── GIVEN RECORDS

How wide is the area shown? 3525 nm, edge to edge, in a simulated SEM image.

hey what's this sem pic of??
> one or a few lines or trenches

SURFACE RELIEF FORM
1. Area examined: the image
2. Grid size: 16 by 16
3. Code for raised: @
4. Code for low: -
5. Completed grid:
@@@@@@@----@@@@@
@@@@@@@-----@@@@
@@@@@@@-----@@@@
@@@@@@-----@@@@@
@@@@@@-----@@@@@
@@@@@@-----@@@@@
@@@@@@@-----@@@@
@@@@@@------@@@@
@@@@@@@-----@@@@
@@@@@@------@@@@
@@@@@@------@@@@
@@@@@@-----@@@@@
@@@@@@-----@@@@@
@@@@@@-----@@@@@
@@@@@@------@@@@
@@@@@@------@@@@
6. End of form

────

> [ACTIVITY]: Write out the material above exactly, leaving out no line.

> [EXERCISE RESPONSE]:
How wide is the area shown? 3525 nm, edge to edge, in a simulated SEM image.

hey what's this sem pic of??
> one or a few lines or trenches

SURFACE RELIEF FORM
1. Area examined: the image
2. Grid size: 16 by 16
3. Code for raised: @
4. Code for low: -
5. Completed grid:
@@@@@@@----@@@@@
@@@@@@@-----@@@@
@@@@@@@-----@@@@
@@@@@@-----@@@@@
@@@@@@-----@@@@@
@@@@@@-----@@@@@
@@@@@@@-----@@@@
@@@@@@------@@@@
@@@@@@@-----@@@@
@@@@@@------@@@@
@@@@@@------@@@@
@@@@@@-----@@@@@
@@@@@@-----@@@@@
@@@@@@-----@@@@@
@@@@@@------@@@@
@@@@@@------@@@@
6. End of form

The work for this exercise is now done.